**MATERIAL PROVIDED**
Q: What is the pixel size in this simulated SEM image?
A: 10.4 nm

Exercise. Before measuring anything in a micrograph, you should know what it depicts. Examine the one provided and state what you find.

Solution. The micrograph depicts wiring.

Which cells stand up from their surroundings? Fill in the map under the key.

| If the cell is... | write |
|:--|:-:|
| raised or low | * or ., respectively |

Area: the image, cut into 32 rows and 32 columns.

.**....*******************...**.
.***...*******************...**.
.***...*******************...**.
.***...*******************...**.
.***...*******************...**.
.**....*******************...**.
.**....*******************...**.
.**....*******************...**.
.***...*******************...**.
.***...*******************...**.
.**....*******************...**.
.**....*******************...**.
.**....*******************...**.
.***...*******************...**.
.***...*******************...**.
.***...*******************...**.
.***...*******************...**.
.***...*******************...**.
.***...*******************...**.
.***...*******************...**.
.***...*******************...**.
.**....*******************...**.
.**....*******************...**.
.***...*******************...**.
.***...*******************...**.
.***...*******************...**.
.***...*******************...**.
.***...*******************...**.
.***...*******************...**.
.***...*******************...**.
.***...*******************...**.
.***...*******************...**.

**WORK TASK**
Needed here are the exact lines from the start of the material through the line that contains "or ., respectively |", and no others.

**ANSWER SPACE**
Q: What is the pixel size in this simulated SEM image?
A: 10.4 nm

Exercise. Before measuring anything in a micrograph, you should know what it depicts. Examine the one provided and state what you find.

Solution. The micrograph depicts wiring.

Which cells stand up from their surroundings? Fill in the map under the key.

| If the cell is... | write |
|:--|:-:|
| raised or low | * or ., respectively |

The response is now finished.